* [DATASET CONTENT]:
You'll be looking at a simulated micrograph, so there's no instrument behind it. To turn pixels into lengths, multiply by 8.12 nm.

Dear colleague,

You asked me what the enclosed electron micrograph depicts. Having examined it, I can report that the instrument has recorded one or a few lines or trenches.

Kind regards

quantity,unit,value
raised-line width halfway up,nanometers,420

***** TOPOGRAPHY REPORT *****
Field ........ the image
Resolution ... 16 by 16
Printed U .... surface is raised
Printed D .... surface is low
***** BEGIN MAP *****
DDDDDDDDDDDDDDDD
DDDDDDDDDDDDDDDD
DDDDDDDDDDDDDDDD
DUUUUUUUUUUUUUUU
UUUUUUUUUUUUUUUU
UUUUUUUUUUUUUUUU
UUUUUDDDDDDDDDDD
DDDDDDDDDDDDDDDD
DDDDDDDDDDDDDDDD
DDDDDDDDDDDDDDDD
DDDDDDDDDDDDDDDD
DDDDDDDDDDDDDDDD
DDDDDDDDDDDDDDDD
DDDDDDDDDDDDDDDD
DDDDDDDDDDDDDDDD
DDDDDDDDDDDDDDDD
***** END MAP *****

* [ASSIGNED TASK]: Which lines above run from the one containing "Kind regards" down to the one containing "UUUUUDDDDDDDDDDD"? Repeat exactly those, both ends included, and nothing else.

* [WRITTEN REPLY]:
Kind regards

quantity,unit,value
raised-line width halfway up,nanometers,420

***** TOPOGRAPHY REPORT *****
Field ........ the image
Resolution ... 16 by 16
Printed U .... surface is raised
Printed D .... surface is low
***** BEGIN MAP *****
DDDDDDDDDDDDDDDD
DDDDDDDDDDDDDDDD
DDDDDDDDDDDDDDDD
DUUUUUUUUUUUUUUU
UUUUUUUUUUUUUUUU
UUUUUUUUUUUUUUUU
UUUUUDDDDDDDDDDD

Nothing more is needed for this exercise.